Please repeat only the stretch of records running from the first line through the line that contains "- GF_VT_IMPLANT_RTA_45: time 30 s.".

------------

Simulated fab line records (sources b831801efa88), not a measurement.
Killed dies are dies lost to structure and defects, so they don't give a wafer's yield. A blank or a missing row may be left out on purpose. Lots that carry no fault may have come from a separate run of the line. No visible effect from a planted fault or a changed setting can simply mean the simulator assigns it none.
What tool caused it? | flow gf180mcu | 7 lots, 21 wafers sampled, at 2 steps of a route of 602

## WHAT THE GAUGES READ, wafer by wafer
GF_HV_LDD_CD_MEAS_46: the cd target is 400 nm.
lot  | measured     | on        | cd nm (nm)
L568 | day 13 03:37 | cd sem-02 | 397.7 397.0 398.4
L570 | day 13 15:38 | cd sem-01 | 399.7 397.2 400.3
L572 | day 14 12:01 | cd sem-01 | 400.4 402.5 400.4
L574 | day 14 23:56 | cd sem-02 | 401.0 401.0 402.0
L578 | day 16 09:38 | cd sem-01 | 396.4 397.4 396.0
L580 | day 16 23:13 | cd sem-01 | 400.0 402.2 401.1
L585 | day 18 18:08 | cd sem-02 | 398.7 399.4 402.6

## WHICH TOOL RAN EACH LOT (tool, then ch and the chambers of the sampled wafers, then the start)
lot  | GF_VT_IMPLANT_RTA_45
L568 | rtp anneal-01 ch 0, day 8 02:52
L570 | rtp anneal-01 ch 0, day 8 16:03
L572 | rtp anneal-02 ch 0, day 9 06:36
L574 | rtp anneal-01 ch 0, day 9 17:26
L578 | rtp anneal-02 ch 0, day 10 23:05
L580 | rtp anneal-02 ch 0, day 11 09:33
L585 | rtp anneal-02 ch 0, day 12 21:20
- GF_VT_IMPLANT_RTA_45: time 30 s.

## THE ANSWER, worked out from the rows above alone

------------

**EXPECTED ANSWER**
Simulated fab line records (sources b831801efa88), not a measurement.
Killed dies are dies lost to structure and defects, so they don't give a wafer's yield. A blank or a missing row may be left out on purpose. Lots that carry no fault may have come from a separate run of the line. No visible effect from a planted fault or a changed setting can simply mean the simulator assigns it none.
What tool caused it? | flow gf180mcu | 7 lots, 21 wafers sampled, at 2 steps of a route of 602

## WHAT THE GAUGES READ, wafer by wafer
GF_HV_LDD_CD_MEAS_46: the cd target is 400 nm.
lot  | measured     | on        | cd nm (nm)
L568 | day 13 03:37 | cd sem-02 | 397.7 397.0 398.4
L570 | day 13 15:38 | cd sem-01 | 399.7 397.2 400.3
L572 | day 14 12:01 | cd sem-01 | 400.4 402.5 400.4
L574 | day 14 23:56 | cd sem-02 | 401.0 401.0 402.0
L578 | day 16 09:38 | cd sem-01 | 396.4 397.4 396.0
L580 | day 16 23:13 | cd sem-01 | 400.0 402.2 401.1
L585 | day 18 18:08 | cd sem-02 | 398.7 399.4 402.6

## WHICH TOOL RAN EACH LOT (tool, then ch and the chambers of the sampled wafers, then the start)
lot  | GF_VT_IMPLANT_RTA_45
L568 | rtp anneal-01 ch 0, day 8 02:52
L570 | rtp anneal-01 ch 0, day 8 16:03
L572 | rtp anneal-02 ch 0, day 9 06:36
L574 | rtp anneal-01 ch 0, day 9 17:26
L578 | rtp anneal-02 ch 0, day 10 23:05
L580 | rtp anneal-02 ch 0, day 11 09:33
L585 | rtp anneal-02 ch 0, day 12 21:20
- GF_VT_IMPLANT_RTA_45: time 30 s.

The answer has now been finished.